··· Stored data ···

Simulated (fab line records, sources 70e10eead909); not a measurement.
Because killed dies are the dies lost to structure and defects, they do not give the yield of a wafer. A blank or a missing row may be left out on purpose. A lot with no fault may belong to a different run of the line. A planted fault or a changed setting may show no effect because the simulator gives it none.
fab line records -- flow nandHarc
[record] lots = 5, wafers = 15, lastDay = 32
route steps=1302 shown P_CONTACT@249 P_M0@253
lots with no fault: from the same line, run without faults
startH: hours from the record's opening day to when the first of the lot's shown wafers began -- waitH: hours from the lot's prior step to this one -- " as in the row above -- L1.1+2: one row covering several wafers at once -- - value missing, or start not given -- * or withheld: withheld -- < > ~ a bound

···

• Required action: Extract the whole listing, character for character.

• Written answer:
Simulated (fab line records, sources 70e10eead909); not a measurement.
Because killed dies are the dies lost to structure and defects, they do not give the yield of a wafer. A blank or a missing row may be left out on purpose. A lot with no fault may belong to a different run of the line. A planted fault or a changed setting may show no effect because the simulator gives it none.
fab line records -- flow nandHarc
[record] lots = 5, wafers = 15, lastDay = 32
route steps=1302 shown P_CONTACT@249 P_M0@253
lots with no fault: from the same line, run without faults
startH: hours from the record's opening day to when the first of the lot's shown wafers began -- waitH: hours from the lot's prior step to this one -- " as in the row above -- L1.1+2: one row covering several wafers at once -- - value missing, or start not given -- * or withheld: withheld -- < > ~ a bound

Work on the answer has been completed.